Assignment:
The expected output is every line below, reproduced exactly.

--- --- ---

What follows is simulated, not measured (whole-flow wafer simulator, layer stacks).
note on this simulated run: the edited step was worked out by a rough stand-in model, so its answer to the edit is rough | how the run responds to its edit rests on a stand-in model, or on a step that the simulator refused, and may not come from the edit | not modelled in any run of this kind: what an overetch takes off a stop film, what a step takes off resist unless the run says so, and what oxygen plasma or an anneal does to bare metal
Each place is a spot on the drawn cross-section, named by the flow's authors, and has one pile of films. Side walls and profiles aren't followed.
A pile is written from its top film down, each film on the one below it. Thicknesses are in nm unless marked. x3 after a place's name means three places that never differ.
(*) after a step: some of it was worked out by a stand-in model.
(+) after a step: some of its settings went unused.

--- --- ---

Problem solution:
What follows is simulated, not measured (whole-flow wafer simulator, layer stacks).
note on this simulated run: the edited step was worked out by a rough stand-in model, so its answer to the edit is rough | how the run responds to its edit rests on a stand-in model, or on a step that the simulator refused, and may not come from the edit | not modelled in any run of this kind: what an overetch takes off a stop film, what a step takes off resist unless the run says so, and what oxygen plasma or an anneal does to bare metal
Each place is a spot on the drawn cross-section, named by the flow's authors, and has one pile of films. Side walls and profiles aren't followed.
A pile is written from its top film down, each film on the one below it. Thicknesses are in nm unless marked. x3 after a place's name means three places that never differ.
(*) after a step: some of it was worked out by a stand-in model.
(+) after a step: some of its settings went unused.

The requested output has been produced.